##########
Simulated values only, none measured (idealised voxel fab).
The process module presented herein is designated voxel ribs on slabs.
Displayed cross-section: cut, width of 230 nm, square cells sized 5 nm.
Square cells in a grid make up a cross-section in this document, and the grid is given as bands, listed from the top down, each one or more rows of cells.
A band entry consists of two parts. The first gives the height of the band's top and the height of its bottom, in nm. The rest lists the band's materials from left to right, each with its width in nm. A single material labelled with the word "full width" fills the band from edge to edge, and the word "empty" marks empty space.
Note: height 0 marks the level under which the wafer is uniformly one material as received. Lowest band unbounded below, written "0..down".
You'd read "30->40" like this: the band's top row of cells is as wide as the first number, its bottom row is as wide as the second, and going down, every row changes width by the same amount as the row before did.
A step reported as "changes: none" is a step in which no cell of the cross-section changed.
##########

ASSIGNMENT:
Write out, from the lines above, only those from the line with "Displayed cross-section: cut, width" to the line with "row before did.", exactly as given, including the first and the last.

SOLUTION:
Displayed cross-section: cut, width of 230 nm, square cells sized 5 nm.
Square cells in a grid make up a cross-section in this document, and the grid is given as bands, listed from the top down, each one or more rows of cells.
A band entry consists of two parts. The first gives the height of the band's top and the height of its bottom, in nm. The rest lists the band's materials from left to right, each with its width in nm. A single material labelled with the word "full width" fills the band from edge to edge, and the word "empty" marks empty space.
Note: height 0 marks the level under which the wafer is uniformly one material as received. Lowest band unbounded below, written "0..down".
You'd read "30->40" like this: the band's top row of cells is as wide as the first number, its bottom row is as wide as the second, and going down, every row changes width by the same amount as the row before did.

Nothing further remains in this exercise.